______

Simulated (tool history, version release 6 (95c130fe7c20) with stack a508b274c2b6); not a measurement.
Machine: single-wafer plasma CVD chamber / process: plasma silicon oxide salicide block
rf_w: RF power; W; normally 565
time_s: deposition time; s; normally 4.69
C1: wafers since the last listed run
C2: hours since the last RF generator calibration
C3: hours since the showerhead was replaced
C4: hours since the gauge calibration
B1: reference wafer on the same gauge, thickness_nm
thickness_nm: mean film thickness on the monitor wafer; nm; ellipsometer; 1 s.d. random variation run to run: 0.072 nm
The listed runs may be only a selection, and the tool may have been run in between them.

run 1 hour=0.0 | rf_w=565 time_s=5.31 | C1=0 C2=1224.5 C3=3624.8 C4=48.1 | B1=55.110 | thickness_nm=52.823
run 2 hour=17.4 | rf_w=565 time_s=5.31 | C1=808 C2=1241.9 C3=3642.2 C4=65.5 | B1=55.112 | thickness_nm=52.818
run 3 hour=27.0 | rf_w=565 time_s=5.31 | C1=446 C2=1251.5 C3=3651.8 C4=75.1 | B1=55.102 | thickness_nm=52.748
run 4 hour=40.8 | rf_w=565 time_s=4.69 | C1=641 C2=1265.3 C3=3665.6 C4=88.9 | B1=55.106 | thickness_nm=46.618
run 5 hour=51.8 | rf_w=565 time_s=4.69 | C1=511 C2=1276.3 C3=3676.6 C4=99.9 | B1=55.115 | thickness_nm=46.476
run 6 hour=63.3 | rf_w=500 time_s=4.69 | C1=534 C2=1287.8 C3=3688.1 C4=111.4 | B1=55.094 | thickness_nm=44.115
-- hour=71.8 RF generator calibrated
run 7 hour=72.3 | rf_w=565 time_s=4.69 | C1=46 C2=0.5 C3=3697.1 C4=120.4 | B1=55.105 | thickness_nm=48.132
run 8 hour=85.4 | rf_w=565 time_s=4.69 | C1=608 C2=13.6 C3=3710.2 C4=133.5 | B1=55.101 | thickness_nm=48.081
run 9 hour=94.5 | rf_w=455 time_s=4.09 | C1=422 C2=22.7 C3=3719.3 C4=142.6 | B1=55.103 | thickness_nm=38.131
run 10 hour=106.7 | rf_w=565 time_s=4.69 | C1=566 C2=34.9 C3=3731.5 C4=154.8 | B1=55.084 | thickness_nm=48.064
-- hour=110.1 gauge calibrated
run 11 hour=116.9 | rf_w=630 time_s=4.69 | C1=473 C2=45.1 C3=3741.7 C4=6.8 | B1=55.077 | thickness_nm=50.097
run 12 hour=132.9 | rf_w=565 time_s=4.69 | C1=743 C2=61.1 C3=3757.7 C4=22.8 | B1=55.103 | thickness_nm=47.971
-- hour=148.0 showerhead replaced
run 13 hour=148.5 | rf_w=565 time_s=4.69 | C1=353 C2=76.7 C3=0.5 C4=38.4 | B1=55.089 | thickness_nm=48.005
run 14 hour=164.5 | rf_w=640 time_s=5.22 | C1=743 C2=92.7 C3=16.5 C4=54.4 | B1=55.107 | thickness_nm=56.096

______

WORK INSTRUCTION:
Restate, word for word and without additions, every line from the top of the listing above through the line that contains "run 4 hour=40.8".

RESPONSE:
Simulated (tool history, version release 6 (95c130fe7c20) with stack a508b274c2b6); not a measurement.
Machine: single-wafer plasma CVD chamber / process: plasma silicon oxide salicide block
rf_w: RF power; W; normally 565
time_s: deposition time; s; normally 4.69
C1: wafers since the last listed run
C2: hours since the last RF generator calibration
C3: hours since the showerhead was replaced
C4: hours since the gauge calibration
B1: reference wafer on the same gauge, thickness_nm
thickness_nm: mean film thickness on the monitor wafer; nm; ellipsometer; 1 s.d. random variation run to run: 0.072 nm
The listed runs may be only a selection, and the tool may have been run in between them.

run 1 hour=0.0 | rf_w=565 time_s=5.31 | C1=0 C2=1224.5 C3=3624.8 C4=48.1 | B1=55.110 | thickness_nm=52.823
run 2 hour=17.4 | rf_w=565 time_s=5.31 | C1=808 C2=1241.9 C3=3642.2 C4=65.5 | B1=55.112 | thickness_nm=52.818
run 3 hour=27.0 | rf_w=565 time_s=5.31 | C1=446 C2=1251.5 C3=3651.8 C4=75.1 | B1=55.102 | thickness_nm=52.748
run 4 hour=40.8 | rf_w=565 time_s=4.69 | C1=641 C2=1265.3 C3=3665.6 C4=88.9 | B1=55.106 | thickness_nm=46.618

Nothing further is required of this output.